================

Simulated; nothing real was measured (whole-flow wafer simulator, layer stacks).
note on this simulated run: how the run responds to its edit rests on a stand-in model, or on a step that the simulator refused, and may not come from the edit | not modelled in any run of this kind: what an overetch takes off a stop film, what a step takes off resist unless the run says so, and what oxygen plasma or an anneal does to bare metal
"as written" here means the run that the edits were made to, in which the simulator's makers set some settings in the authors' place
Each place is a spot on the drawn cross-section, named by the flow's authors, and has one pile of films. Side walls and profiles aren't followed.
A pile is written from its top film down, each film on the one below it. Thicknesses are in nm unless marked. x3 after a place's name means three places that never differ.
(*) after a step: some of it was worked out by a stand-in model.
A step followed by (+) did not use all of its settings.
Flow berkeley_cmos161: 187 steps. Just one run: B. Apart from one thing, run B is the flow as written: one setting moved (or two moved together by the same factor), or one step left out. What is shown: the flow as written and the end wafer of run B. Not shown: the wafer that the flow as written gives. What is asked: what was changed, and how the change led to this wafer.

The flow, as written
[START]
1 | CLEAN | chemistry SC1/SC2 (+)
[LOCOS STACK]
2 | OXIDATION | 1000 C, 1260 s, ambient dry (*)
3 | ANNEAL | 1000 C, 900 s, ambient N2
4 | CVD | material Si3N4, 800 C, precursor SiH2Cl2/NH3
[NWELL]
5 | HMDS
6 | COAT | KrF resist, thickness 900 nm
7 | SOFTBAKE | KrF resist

================

Work instruction =
Retype the entries exactly, including every line.

Written response =
Simulated; nothing real was measured (whole-flow wafer simulator, layer stacks).
note on this simulated run: how the run responds to its edit rests on a stand-in model, or on a step that the simulator refused, and may not come from the edit | not modelled in any run of this kind: what an overetch takes off a stop film, what a step takes off resist unless the run says so, and what oxygen plasma or an anneal does to bare metal
"as written" here means the run that the edits were made to, in which the simulator's makers set some settings in the authors' place
Each place is a spot on the drawn cross-section, named by the flow's authors, and has one pile of films. Side walls and profiles aren't followed.
A pile is written from its top film down, each film on the one below it. Thicknesses are in nm unless marked. x3 after a place's name means three places that never differ.
(*) after a step: some of it was worked out by a stand-in model.
A step followed by (+) did not use all of its settings.
Flow berkeley_cmos161: 187 steps. Just one run: B. Apart from one thing, run B is the flow as written: one setting moved (or two moved together by the same factor), or one step left out. What is shown: the flow as written and the end wafer of run B. Not shown: the wafer that the flow as written gives. What is asked: what was changed, and how the change led to this wafer.

The flow, as written
[START]
1 | CLEAN | chemistry SC1/SC2 (+)
[LOCOS STACK]
2 | OXIDATION | 1000 C, 1260 s, ambient dry (*)
3 | ANNEAL | 1000 C, 900 s, ambient N2
4 | CVD | material Si3N4, 800 C, precursor SiH2Cl2/NH3
[NWELL]
5 | HMDS
6 | COAT | KrF resist, thickness 900 nm
7 | SOFTBAKE | KrF resist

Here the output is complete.